Provided material:
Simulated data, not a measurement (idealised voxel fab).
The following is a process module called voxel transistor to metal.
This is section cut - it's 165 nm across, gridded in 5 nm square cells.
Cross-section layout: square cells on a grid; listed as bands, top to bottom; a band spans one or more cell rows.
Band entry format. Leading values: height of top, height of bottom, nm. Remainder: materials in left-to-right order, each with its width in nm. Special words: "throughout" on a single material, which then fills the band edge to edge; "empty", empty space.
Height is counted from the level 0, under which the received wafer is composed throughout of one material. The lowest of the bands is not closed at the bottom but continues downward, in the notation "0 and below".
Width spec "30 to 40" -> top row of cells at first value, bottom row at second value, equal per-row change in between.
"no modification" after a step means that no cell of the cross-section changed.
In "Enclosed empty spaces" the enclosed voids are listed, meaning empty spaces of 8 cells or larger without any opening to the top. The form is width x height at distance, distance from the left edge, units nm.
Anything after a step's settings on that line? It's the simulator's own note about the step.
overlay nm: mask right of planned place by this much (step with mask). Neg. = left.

Action item:
What is needed is an exact copy of the lines from the start of the listing through the line where "Anything after a" sits, please, both end lines included and nothing more.

Result:
Simulated data, not a measurement (idealised voxel fab).
The following is a process module called voxel transistor to metal.
This is section cut - it's 165 nm across, gridded in 5 nm square cells.
Cross-section layout: square cells on a grid; listed as bands, top to bottom; a band spans one or more cell rows.
Band entry format. Leading values: height of top, height of bottom, nm. Remainder: materials in left-to-right order, each with its width in nm. Special words: "throughout" on a single material, which then fills the band edge to edge; "empty", empty space.
Height is counted from the level 0, under which the received wafer is composed throughout of one material. The lowest of the bands is not closed at the bottom but continues downward, in the notation "0 and below".
Width spec "30 to 40" -> top row of cells at first value, bottom row at second value, equal per-row change in between.
"no modification" after a step means that no cell of the cross-section changed.
In "Enclosed empty spaces" the enclosed voids are listed, meaning empty spaces of 8 cells or larger without any opening to the top. The form is width x height at distance, distance from the left edge, units nm.
Anything after a step's settings on that line? It's the simulator's own note about the step.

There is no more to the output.